(WORK ORDER):
Nothing but the lines from the start of the records through the line that contains "(*) after a" is to be copied, and each is to be copied exactly.

(RECORDED INFORMATION):
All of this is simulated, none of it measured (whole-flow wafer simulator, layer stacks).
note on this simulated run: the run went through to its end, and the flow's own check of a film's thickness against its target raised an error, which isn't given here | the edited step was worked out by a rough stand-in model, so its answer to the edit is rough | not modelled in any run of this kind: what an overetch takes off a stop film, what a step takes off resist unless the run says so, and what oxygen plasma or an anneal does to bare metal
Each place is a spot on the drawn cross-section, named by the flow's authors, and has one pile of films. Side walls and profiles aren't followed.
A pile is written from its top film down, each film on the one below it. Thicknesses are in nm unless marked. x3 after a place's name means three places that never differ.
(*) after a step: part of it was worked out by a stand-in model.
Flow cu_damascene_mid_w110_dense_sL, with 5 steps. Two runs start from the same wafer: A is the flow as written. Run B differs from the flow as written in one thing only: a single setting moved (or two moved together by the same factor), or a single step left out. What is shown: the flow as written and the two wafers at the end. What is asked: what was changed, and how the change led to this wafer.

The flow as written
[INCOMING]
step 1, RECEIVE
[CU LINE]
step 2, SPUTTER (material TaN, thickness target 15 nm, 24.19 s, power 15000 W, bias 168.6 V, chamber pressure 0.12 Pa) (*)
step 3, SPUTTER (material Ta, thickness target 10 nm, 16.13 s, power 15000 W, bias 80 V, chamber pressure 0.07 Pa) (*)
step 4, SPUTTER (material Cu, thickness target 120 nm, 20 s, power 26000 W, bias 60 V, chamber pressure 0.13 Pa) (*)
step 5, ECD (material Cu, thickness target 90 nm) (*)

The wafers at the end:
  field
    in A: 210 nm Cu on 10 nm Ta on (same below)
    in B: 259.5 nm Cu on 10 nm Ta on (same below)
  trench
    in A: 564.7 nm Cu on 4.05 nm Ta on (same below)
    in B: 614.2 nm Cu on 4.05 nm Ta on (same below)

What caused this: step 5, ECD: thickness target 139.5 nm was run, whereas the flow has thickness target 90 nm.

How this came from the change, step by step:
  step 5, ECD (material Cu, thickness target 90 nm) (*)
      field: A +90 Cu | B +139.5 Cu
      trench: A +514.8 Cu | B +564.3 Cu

(EXERCISE ANSWER):
All of this is simulated, none of it measured (whole-flow wafer simulator, layer stacks).
note on this simulated run: the run went through to its end, and the flow's own check of a film's thickness against its target raised an error, which isn't given here | the edited step was worked out by a rough stand-in model, so its answer to the edit is rough | not modelled in any run of this kind: what an overetch takes off a stop film, what a step takes off resist unless the run says so, and what oxygen plasma or an anneal does to bare metal
Each place is a spot on the drawn cross-section, named by the flow's authors, and has one pile of films. Side walls and profiles aren't followed.
A pile is written from its top film down, each film on the one below it. Thicknesses are in nm unless marked. x3 after a place's name means three places that never differ.
(*) after a step: part of it was worked out by a stand-in model.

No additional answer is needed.